## Brief
What is needed is an exact copy of the lines in the listing below, from the one with "25 LIFTOFF: 80 C, 1800 s" up to and including the one with "26 COAT: thickness 240 nm (*)", with no other lines.

● ● ● ●

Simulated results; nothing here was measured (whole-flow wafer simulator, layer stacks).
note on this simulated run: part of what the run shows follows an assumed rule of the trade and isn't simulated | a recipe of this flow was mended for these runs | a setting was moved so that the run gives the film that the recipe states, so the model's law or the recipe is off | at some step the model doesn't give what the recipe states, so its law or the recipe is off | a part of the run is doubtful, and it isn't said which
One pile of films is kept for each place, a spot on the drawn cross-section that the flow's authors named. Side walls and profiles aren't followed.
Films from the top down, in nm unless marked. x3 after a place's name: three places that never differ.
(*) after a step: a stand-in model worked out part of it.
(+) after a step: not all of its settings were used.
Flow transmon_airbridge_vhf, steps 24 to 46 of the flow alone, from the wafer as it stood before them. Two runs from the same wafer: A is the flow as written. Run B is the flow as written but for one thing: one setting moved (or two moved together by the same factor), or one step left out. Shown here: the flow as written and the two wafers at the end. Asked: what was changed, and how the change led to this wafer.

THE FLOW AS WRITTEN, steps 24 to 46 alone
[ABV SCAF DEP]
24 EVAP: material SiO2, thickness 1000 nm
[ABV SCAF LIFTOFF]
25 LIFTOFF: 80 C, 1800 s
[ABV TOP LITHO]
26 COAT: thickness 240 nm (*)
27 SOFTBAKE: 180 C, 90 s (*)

● ● ● ●

## Exercise answer
25 LIFTOFF: 80 C, 1800 s
[ABV TOP LITHO]
26 COAT: thickness 240 nm (*)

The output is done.